Dataset entries:
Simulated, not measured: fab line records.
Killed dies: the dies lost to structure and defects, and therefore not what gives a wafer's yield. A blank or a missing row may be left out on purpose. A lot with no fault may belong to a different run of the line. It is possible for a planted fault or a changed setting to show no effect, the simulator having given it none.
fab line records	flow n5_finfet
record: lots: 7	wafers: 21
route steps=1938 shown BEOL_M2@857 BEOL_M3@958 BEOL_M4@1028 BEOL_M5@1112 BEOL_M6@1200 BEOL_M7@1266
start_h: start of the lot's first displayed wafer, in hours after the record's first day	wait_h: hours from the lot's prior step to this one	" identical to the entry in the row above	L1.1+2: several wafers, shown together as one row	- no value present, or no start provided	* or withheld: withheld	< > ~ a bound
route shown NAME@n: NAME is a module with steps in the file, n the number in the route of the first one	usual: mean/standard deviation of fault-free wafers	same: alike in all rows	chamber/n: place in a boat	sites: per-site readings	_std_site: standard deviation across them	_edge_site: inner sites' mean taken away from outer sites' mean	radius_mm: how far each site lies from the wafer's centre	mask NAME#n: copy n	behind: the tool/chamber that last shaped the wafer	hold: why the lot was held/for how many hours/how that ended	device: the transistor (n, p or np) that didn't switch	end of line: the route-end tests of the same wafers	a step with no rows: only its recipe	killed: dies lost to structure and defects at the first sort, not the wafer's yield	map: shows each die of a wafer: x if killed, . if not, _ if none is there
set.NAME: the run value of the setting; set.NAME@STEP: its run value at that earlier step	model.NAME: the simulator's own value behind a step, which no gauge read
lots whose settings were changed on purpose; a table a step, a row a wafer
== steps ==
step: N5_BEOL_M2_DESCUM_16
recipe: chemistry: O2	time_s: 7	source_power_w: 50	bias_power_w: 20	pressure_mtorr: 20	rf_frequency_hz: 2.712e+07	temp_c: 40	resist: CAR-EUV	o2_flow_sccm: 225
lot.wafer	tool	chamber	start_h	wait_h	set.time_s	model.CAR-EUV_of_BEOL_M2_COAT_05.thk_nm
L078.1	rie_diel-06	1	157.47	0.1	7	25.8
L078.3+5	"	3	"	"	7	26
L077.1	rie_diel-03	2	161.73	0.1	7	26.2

Assigned task:
Once you reach the line containing "start_h: start of", include it and stop; until then, reproduce each line of the listing from its start exactly.

Written reply:
Simulated, not measured: fab line records.
Killed dies: the dies lost to structure and defects, and therefore not what gives a wafer's yield. A blank or a missing row may be left out on purpose. A lot with no fault may belong to a different run of the line. It is possible for a planted fault or a changed setting to show no effect, the simulator having given it none.
fab line records	flow n5_finfet
record: lots: 7	wafers: 21
route steps=1938 shown BEOL_M2@857 BEOL_M3@958 BEOL_M4@1028 BEOL_M5@1112 BEOL_M6@1200 BEOL_M7@1266
start_h: start of the lot's first displayed wafer, in hours after the record's first day	wait_h: hours from the lot's prior step to this one	" identical to the entry in the row above	L1.1+2: several wafers, shown together as one row	- no value present, or no start provided	* or withheld: withheld	< > ~ a bound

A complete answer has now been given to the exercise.